### Assigned task
Take the data that sits below and write it out again exactly.

### Extracted records
Content starts

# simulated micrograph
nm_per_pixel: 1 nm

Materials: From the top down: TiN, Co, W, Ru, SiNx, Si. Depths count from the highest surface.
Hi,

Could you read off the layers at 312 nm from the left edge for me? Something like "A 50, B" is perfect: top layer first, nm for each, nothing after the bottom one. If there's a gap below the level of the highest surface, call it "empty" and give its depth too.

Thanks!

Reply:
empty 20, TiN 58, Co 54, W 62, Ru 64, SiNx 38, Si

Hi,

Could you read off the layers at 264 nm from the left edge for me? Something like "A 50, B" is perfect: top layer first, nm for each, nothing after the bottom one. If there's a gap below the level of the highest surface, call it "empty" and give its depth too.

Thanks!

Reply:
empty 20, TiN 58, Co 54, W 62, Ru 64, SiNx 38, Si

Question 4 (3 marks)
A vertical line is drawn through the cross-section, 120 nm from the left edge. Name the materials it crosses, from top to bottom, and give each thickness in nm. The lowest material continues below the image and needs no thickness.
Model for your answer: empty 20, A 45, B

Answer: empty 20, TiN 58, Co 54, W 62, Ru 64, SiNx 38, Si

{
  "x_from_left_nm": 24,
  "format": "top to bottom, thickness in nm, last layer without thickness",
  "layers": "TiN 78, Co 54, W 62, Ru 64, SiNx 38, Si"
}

Content ends

### Exercise output
# simulated micrograph
nm_per_pixel: 1 nm

Materials: From the top down: TiN, Co, W, Ru, SiNx, Si. Depths count from the highest surface.
Hi,

Could you read off the layers at 312 nm from the left edge for me? Something like "A 50, B" is perfect: top layer first, nm for each, nothing after the bottom one. If there's a gap below the level of the highest surface, call it "empty" and give its depth too.

Thanks!

Reply:
empty 20, TiN 58, Co 54, W 62, Ru 64, SiNx 38, Si

Hi,

Could you read off the layers at 264 nm from the left edge for me? Something like "A 50, B" is perfect: top layer first, nm for each, nothing after the bottom one. If there's a gap below the level of the highest surface, call it "empty" and give its depth too.

Thanks!

Reply:
empty 20, TiN 58, Co 54, W 62, Ru 64, SiNx 38, Si

Question 4 (3 marks)
A vertical line is drawn through the cross-section, 120 nm from the left edge. Name the materials it crosses, from top to bottom, and give each thickness in nm. The lowest material continues below the image and needs no thickness.
Model for your answer: empty 20, A 45, B

Answer: empty 20, TiN 58, Co 54, W 62, Ru 64, SiNx 38, Si

{
  "x_from_left_nm": 24,
  "format": "top to bottom, thickness in nm, last layer without thickness",
  "layers": "TiN 78, Co 54, W 62, Ru 64, SiNx 38, Si"
}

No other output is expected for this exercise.